◆ **Action item**
Return, word for word, the lines of the listing below from the one with "The operator shall" through the one with "11100011100011100001100011100111", and no other lines.

BEGIN

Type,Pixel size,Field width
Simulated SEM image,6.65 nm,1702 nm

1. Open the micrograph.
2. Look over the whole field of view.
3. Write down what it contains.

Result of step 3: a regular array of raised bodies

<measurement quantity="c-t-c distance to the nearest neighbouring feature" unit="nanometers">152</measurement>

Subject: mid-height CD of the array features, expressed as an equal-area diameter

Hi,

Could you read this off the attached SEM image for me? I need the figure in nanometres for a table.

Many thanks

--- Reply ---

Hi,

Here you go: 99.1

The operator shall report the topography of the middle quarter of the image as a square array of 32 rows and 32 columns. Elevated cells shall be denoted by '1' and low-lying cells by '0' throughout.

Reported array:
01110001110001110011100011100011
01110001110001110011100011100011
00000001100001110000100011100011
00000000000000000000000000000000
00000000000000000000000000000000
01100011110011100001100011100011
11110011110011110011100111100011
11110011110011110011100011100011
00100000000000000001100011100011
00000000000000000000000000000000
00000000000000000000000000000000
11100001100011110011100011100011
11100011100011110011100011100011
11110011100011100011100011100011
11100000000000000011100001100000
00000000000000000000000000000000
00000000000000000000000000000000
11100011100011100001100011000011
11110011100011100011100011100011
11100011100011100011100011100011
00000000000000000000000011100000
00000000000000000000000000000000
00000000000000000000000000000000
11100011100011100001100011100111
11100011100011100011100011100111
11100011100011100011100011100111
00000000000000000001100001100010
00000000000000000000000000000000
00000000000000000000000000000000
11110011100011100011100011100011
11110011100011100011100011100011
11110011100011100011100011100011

END

◆ **Answer box**
The operator shall report the topography of the middle quarter of the image as a square array of 32 rows and 32 columns. Elevated cells shall be denoted by '1' and low-lying cells by '0' throughout.

Reported array:
01110001110001110011100011100011
01110001110001110011100011100011
00000001100001110000100011100011
00000000000000000000000000000000
00000000000000000000000000000000
01100011110011100001100011100011
11110011110011110011100111100011
11110011110011110011100011100011
00100000000000000001100011100011
00000000000000000000000000000000
00000000000000000000000000000000
11100001100011110011100011100011
11100011100011110011100011100011
11110011100011100011100011100011
11100000000000000011100001100000
00000000000000000000000000000000
00000000000000000000000000000000
11100011100011100001100011000011
11110011100011100011100011100011
11100011100011100011100011100011
00000000000000000000000011100000
00000000000000000000000000000000
00000000000000000000000000000000
11100011100011100001100011100111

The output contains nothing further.